ACTIVITY = Exactly as they appear, copy the lines from the start of the entries below to the line containing "start_h: hours from", both ends included.

DATASET EXCERPTS =
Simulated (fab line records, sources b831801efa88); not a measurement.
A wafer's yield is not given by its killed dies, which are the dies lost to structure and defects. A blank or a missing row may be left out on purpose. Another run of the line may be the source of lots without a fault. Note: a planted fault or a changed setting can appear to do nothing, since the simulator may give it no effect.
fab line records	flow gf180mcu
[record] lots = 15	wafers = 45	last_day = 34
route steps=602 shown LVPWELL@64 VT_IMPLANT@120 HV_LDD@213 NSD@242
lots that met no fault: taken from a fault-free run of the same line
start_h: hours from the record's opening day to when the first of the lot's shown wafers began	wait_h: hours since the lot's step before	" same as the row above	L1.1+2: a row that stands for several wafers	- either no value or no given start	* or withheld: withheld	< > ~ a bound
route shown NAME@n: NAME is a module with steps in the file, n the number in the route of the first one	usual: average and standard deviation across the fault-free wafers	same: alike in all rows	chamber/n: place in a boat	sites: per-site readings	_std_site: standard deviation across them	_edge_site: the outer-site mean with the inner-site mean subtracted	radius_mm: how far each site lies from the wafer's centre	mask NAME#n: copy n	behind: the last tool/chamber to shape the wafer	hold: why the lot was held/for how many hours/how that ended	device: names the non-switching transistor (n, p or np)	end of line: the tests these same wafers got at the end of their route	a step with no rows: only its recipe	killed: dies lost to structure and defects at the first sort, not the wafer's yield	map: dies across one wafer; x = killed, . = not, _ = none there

WRITTEN ANSWER =
Simulated (fab line records, sources b831801efa88); not a measurement.
A wafer's yield is not given by its killed dies, which are the dies lost to structure and defects. A blank or a missing row may be left out on purpose. Another run of the line may be the source of lots without a fault. Note: a planted fault or a changed setting can appear to do nothing, since the simulator may give it no effect.
fab line records	flow gf180mcu
[record] lots = 15	wafers = 45	last_day = 34
route steps=602 shown LVPWELL@64 VT_IMPLANT@120 HV_LDD@213 NSD@242
lots that met no fault: taken from a fault-free run of the same line
start_h: hours from the record's opening day to when the first of the lot's shown wafers began	wait_h: hours since the lot's step before	" same as the row above	L1.1+2: a row that stands for several wafers	- either no value or no given start	* or withheld: withheld	< > ~ a bound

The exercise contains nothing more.